Start of Source information

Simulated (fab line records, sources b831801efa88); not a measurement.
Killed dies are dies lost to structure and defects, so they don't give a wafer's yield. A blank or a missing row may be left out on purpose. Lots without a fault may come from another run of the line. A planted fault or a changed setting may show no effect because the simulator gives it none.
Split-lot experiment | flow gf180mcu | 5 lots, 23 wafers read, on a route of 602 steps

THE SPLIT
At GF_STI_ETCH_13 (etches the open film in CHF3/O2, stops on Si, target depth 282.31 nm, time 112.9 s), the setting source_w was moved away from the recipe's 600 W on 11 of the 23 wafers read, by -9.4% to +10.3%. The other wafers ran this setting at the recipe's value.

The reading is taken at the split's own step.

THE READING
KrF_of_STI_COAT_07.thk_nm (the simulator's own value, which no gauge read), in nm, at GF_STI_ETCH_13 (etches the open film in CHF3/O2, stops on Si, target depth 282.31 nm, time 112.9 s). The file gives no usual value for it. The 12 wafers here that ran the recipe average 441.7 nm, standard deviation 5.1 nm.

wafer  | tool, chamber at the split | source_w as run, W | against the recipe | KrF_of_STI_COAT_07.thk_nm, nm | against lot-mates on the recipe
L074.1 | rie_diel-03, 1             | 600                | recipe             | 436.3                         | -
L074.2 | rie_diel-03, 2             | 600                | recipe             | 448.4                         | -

End of Source information

#### [Required action]
Beginning at the top of the records above, transcribe each line exactly up to and including the line that holds "L074.1 | rie_diel-03, 1".

#### [Answer section]
Simulated (fab line records, sources b831801efa88); not a measurement.
Killed dies are dies lost to structure and defects, so they don't give a wafer's yield. A blank or a missing row may be left out on purpose. Lots without a fault may come from another run of the line. A planted fault or a changed setting may show no effect because the simulator gives it none.
Split-lot experiment | flow gf180mcu | 5 lots, 23 wafers read, on a route of 602 steps

THE SPLIT
At GF_STI_ETCH_13 (etches the open film in CHF3/O2, stops on Si, target depth 282.31 nm, time 112.9 s), the setting source_w was moved away from the recipe's 600 W on 11 of the 23 wafers read, by -9.4% to +10.3%. The other wafers ran this setting at the recipe's value.

The reading is taken at the split's own step.

THE READING
KrF_of_STI_COAT_07.thk_nm (the simulator's own value, which no gauge read), in nm, at GF_STI_ETCH_13 (etches the open film in CHF3/O2, stops on Si, target depth 282.31 nm, time 112.9 s). The file gives no usual value for it. The 12 wafers here that ran the recipe average 441.7 nm, standard deviation 5.1 nm.

wafer  | tool, chamber at the split | source_w as run, W | against the recipe | KrF_of_STI_COAT_07.thk_nm, nm | against lot-mates on the recipe
L074.1 | rie_diel-03, 1             | 600                | recipe             | 436.3                         | -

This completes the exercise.